WORK INSTRUCTION: The line containing "3 op DIRECTIONAL_DEP" marks the end: quote every line from the start of the records below through it, word for word.

Top of DATA LISTING

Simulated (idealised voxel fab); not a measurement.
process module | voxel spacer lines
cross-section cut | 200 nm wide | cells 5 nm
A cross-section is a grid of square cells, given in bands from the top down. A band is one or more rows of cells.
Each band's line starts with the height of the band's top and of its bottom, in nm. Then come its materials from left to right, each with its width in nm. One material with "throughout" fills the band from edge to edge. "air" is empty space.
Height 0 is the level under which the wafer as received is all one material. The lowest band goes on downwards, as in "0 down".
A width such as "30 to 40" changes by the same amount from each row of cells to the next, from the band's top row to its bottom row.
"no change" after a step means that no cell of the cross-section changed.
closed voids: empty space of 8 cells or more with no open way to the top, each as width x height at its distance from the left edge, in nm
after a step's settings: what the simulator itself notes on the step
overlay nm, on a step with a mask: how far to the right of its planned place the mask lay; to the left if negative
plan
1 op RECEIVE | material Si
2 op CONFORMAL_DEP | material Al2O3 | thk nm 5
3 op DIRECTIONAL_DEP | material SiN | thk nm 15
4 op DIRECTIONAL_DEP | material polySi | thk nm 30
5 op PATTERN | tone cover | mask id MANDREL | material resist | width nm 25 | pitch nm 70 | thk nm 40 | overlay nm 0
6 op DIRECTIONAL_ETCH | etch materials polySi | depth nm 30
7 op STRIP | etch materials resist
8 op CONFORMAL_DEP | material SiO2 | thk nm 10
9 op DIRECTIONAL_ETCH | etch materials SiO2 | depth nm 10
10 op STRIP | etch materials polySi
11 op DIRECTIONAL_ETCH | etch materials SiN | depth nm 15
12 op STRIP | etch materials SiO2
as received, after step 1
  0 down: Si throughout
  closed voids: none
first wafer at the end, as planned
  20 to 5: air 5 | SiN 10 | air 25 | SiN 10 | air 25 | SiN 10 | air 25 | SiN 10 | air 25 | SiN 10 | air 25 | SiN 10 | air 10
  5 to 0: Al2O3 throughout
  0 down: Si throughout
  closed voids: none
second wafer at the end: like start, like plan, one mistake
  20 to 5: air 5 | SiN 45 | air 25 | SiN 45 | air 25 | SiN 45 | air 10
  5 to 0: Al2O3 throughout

Bottom of DATA LISTING

EXERCISE RESULT:
Simulated (idealised voxel fab); not a measurement.
process module | voxel spacer lines
cross-section cut | 200 nm wide | cells 5 nm
A cross-section is a grid of square cells, given in bands from the top down. A band is one or more rows of cells.
Each band's line starts with the height of the band's top and of its bottom, in nm. Then come its materials from left to right, each with its width in nm. One material with "throughout" fills the band from edge to edge. "air" is empty space.
Height 0 is the level under which the wafer as received is all one material. The lowest band goes on downwards, as in "0 down".
A width such as "30 to 40" changes by the same amount from each row of cells to the next, from the band's top row to its bottom row.
"no change" after a step means that no cell of the cross-section changed.
closed voids: empty space of 8 cells or more with no open way to the top, each as width x height at its distance from the left edge, in nm
after a step's settings: what the simulator itself notes on the step
overlay nm, on a step with a mask: how far to the right of its planned place the mask lay; to the left if negative
plan
1 op RECEIVE | material Si
2 op CONFORMAL_DEP | material Al2O3 | thk nm 5
3 op DIRECTIONAL_DEP | material SiN | thk nm 15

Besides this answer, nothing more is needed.